* _REQUIRED ACTION_:
Verbatim, and with nothing else, reproduce the data below from its first line through the line containing "Flow sfq_nb_trilayer, made".

=== Begin Enclosure ===
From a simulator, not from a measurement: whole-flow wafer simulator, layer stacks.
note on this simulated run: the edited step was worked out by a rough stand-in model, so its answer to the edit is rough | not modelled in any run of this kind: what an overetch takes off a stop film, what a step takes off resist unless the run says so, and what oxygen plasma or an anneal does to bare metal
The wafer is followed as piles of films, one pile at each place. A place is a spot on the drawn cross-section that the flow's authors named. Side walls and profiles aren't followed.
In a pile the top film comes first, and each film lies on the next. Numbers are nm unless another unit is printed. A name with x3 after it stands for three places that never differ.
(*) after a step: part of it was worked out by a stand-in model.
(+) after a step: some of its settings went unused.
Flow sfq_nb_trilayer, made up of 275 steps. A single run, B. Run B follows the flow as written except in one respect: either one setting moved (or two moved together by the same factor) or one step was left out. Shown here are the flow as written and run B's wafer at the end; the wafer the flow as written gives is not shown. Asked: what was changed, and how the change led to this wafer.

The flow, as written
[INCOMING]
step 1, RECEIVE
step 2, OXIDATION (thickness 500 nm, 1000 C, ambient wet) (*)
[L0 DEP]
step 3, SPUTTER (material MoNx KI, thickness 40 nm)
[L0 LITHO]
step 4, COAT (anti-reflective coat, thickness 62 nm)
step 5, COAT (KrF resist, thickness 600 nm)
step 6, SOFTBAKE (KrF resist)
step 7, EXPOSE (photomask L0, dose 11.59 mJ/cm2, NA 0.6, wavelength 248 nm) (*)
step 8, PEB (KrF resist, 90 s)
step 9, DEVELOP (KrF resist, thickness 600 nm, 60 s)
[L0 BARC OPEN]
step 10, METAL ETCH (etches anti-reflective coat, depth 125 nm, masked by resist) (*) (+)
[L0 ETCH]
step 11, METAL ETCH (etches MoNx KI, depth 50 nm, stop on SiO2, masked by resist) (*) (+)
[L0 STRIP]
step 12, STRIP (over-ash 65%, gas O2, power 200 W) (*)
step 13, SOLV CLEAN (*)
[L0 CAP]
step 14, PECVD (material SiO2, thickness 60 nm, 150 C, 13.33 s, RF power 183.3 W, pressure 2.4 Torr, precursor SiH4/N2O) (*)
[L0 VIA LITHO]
=== End Enclosure ===

* _TASK ANSWER_:
From a simulator, not from a measurement: whole-flow wafer simulator, layer stacks.
note on this simulated run: the edited step was worked out by a rough stand-in model, so its answer to the edit is rough | not modelled in any run of this kind: what an overetch takes off a stop film, what a step takes off resist unless the run says so, and what oxygen plasma or an anneal does to bare metal
The wafer is followed as piles of films, one pile at each place. A place is a spot on the drawn cross-section that the flow's authors named. Side walls and profiles aren't followed.
In a pile the top film comes first, and each film lies on the next. Numbers are nm unless another unit is printed. A name with x3 after it stands for three places that never differ.
(*) after a step: part of it was worked out by a stand-in model.
(+) after a step: some of its settings went unused.
Flow sfq_nb_trilayer, made up of 275 steps. A single run, B. Run B follows the flow as written except in one respect: either one setting moved (or two moved together by the same factor) or one step was left out. Shown here are the flow as written and run B's wafer at the end; the wafer the flow as written gives is not shown. Asked: what was changed, and how the change led to this wafer.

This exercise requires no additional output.